═══

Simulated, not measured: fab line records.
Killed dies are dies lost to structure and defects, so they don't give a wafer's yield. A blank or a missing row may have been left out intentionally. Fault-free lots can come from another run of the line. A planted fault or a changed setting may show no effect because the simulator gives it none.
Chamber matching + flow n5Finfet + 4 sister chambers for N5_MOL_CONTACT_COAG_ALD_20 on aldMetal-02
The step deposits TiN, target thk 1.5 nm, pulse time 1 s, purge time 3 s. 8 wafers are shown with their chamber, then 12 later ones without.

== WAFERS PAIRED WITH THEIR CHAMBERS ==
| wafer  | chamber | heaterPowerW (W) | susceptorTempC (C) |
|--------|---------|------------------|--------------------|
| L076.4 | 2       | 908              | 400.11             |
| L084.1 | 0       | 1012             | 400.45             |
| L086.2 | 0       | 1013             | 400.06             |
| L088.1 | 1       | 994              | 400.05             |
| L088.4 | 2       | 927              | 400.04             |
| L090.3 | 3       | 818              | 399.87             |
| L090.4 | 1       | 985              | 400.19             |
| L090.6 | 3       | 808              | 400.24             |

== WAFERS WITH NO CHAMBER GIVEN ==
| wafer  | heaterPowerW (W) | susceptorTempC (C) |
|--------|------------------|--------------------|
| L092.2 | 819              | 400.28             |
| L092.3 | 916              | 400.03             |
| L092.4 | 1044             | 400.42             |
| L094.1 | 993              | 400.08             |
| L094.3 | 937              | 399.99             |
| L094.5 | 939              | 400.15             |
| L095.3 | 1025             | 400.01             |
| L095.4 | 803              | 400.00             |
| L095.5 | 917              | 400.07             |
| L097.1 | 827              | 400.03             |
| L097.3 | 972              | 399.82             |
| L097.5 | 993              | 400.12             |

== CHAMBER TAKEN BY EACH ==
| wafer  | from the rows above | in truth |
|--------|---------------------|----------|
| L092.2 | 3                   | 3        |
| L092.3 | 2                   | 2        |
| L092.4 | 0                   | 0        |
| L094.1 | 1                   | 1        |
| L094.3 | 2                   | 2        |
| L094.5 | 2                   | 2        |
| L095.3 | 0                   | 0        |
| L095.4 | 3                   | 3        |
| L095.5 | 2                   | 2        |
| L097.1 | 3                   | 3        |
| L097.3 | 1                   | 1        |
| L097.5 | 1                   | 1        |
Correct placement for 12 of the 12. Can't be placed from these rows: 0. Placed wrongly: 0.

═══

= WORK INSTRUCTION =
Emit an exact copy of the lines spanning the start of the records to the line containing "The step deposits", inclusive, and no other output.

= WRITTEN ANSWER =
Simulated, not measured: fab line records.
Killed dies are dies lost to structure and defects, so they don't give a wafer's yield. A blank or a missing row may have been left out intentionally. Fault-free lots can come from another run of the line. A planted fault or a changed setting may show no effect because the simulator gives it none.
Chamber matching + flow n5Finfet + 4 sister chambers for N5_MOL_CONTACT_COAG_ALD_20 on aldMetal-02
The step deposits TiN, target thk 1.5 nm, pulse time 1 s, purge time 3 s. 8 wafers are shown with their chamber, then 12 later ones without.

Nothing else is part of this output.